→ **WORK REQUEST**
Give again, exactly as written, each line of the material below starting at the line that contains "8,DIRECTIONAL_ETCH: etch materials" and ending at the line that contains "12,PATTERN: tone cover, mask". Both ends count, and no other line does.

→ **INPUT DATA**
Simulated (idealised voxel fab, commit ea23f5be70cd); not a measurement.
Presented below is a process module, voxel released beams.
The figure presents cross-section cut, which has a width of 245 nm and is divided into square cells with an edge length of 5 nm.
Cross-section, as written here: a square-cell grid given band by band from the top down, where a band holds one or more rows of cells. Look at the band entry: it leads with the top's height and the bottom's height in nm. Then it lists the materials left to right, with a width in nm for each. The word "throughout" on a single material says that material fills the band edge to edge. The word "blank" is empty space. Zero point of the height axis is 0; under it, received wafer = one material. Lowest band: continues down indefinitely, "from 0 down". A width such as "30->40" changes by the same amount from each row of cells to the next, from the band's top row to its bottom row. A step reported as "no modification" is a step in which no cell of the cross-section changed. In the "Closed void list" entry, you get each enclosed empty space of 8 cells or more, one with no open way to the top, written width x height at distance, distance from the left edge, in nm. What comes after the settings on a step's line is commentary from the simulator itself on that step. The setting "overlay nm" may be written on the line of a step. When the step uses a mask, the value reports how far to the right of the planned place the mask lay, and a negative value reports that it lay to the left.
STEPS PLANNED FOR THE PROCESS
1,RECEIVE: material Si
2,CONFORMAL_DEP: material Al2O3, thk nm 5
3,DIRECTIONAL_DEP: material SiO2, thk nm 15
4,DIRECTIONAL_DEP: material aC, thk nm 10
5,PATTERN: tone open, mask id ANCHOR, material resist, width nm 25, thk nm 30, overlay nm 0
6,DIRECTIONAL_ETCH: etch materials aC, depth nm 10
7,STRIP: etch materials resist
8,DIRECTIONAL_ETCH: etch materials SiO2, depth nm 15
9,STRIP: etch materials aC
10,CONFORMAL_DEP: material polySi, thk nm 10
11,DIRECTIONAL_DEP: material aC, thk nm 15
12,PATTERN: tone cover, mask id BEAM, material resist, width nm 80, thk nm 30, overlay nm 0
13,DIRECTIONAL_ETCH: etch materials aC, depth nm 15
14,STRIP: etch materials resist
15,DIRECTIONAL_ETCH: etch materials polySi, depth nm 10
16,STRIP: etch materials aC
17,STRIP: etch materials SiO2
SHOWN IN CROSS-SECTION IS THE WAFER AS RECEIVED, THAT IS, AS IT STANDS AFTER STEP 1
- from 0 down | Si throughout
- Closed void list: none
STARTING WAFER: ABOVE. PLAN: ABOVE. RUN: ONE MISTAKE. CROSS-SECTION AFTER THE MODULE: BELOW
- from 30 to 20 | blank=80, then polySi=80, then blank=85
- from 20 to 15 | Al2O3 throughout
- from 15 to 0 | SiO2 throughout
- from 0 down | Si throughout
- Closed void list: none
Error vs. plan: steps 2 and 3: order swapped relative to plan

→ **WRITTEN RESPONSE**
8,DIRECTIONAL_ETCH: etch materials SiO2, depth nm 15
9,STRIP: etch materials aC
10,CONFORMAL_DEP: material polySi, thk nm 10
11,DIRECTIONAL_DEP: material aC, thk nm 15
12,PATTERN: tone cover, mask id BEAM, material resist, width nm 80, thk nm 30, overlay nm 0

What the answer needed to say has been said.